- Action item -
When the material ends, stop; until then, set down every line exactly.

------ Information shown ------
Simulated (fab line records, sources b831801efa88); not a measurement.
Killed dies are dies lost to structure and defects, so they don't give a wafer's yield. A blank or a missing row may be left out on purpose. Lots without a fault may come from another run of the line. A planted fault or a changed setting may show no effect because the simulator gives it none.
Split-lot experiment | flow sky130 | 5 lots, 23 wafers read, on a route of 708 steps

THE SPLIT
------

- Written response -
Simulated (fab line records, sources b831801efa88); not a measurement.
Killed dies are dies lost to structure and defects, so they don't give a wafer's yield. A blank or a missing row may be left out on purpose. Lots without a fault may come from another run of the line. A planted fault or a changed setting may show no effect because the simulator gives it none.
Split-lot experiment | flow sky130 | 5 lots, 23 wafers read, on a route of 708 steps

THE SPLIT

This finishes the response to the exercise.